**DATASET RECORDS:**
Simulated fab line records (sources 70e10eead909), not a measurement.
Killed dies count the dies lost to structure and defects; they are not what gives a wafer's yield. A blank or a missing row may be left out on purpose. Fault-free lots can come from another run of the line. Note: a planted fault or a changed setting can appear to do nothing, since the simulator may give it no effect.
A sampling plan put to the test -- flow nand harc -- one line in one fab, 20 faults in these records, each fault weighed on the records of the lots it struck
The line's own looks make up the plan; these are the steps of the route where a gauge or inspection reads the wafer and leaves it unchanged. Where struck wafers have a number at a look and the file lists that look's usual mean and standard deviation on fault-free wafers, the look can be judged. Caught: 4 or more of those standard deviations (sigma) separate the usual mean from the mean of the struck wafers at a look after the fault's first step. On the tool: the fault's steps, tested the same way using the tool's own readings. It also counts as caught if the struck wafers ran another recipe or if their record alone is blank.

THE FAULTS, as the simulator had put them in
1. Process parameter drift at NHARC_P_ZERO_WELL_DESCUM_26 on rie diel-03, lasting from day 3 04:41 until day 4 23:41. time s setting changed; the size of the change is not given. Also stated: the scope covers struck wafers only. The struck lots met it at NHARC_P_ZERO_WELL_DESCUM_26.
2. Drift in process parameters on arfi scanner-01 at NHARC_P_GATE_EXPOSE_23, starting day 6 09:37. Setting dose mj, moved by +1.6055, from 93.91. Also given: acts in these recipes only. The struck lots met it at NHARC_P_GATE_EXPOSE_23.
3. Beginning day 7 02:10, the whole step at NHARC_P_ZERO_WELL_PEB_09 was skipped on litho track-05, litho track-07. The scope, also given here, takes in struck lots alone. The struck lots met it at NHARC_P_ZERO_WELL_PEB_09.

**WORK ITEM:** All the lines above should be written out once more, exactly.

**EXERCISE RESPONSE:**
Simulated fab line records (sources 70e10eead909), not a measurement.
Killed dies count the dies lost to structure and defects; they are not what gives a wafer's yield. A blank or a missing row may be left out on purpose. Fault-free lots can come from another run of the line. Note: a planted fault or a changed setting can appear to do nothing, since the simulator may give it no effect.
A sampling plan put to the test -- flow nand harc -- one line in one fab, 20 faults in these records, each fault weighed on the records of the lots it struck
The line's own looks make up the plan; these are the steps of the route where a gauge or inspection reads the wafer and leaves it unchanged. Where struck wafers have a number at a look and the file lists that look's usual mean and standard deviation on fault-free wafers, the look can be judged. Caught: 4 or more of those standard deviations (sigma) separate the usual mean from the mean of the struck wafers at a look after the fault's first step. On the tool: the fault's steps, tested the same way using the tool's own readings. It also counts as caught if the struck wafers ran another recipe or if their record alone is blank.

THE FAULTS, as the simulator had put them in
1. Process parameter drift at NHARC_P_ZERO_WELL_DESCUM_26 on rie diel-03, lasting from day 3 04:41 until day 4 23:41. time s setting changed; the size of the change is not given. Also stated: the scope covers struck wafers only. The struck lots met it at NHARC_P_ZERO_WELL_DESCUM_26.
2. Drift in process parameters on arfi scanner-01 at NHARC_P_GATE_EXPOSE_23, starting day 6 09:37. Setting dose mj, moved by +1.6055, from 93.91. Also given: acts in these recipes only. The struck lots met it at NHARC_P_GATE_EXPOSE_23.
3. Beginning day 7 02:10, the whole step at NHARC_P_ZERO_WELL_PEB_09 was skipped on litho track-05, litho track-07. The scope, also given here, takes in struck lots alone. The struck lots met it at NHARC_P_ZERO_WELL_PEB_09.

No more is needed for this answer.